[Listed records — start]
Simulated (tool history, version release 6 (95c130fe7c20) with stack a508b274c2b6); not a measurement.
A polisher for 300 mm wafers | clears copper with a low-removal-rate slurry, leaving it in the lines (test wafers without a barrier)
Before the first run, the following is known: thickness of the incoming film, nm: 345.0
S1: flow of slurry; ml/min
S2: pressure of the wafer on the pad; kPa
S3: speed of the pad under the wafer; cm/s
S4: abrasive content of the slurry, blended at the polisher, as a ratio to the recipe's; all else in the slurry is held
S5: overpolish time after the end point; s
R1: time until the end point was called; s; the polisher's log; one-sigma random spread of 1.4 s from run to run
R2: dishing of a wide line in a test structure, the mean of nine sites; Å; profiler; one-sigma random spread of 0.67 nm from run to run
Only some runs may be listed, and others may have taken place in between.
[Listed records — finish]

Each line above should appear again, reproduced exactly.

- _Exercise solution_:
Simulated (tool history, version release 6 (95c130fe7c20) with stack a508b274c2b6); not a measurement.
A polisher for 300 mm wafers | clears copper with a low-removal-rate slurry, leaving it in the lines (test wafers without a barrier)
Before the first run, the following is known: thickness of the incoming film, nm: 345.0
S1: flow of slurry; ml/min
S2: pressure of the wafer on the pad; kPa
S3: speed of the pad under the wafer; cm/s
S4: abrasive content of the slurry, blended at the polisher, as a ratio to the recipe's; all else in the slurry is held
S5: overpolish time after the end point; s
R1: time until the end point was called; s; the polisher's log; one-sigma random spread of 1.4 s from run to run
R2: dishing of a wide line in a test structure, the mean of nine sites; Å; profiler; one-sigma random spread of 0.67 nm from run to run
Only some runs may be listed, and others may have taken place in between.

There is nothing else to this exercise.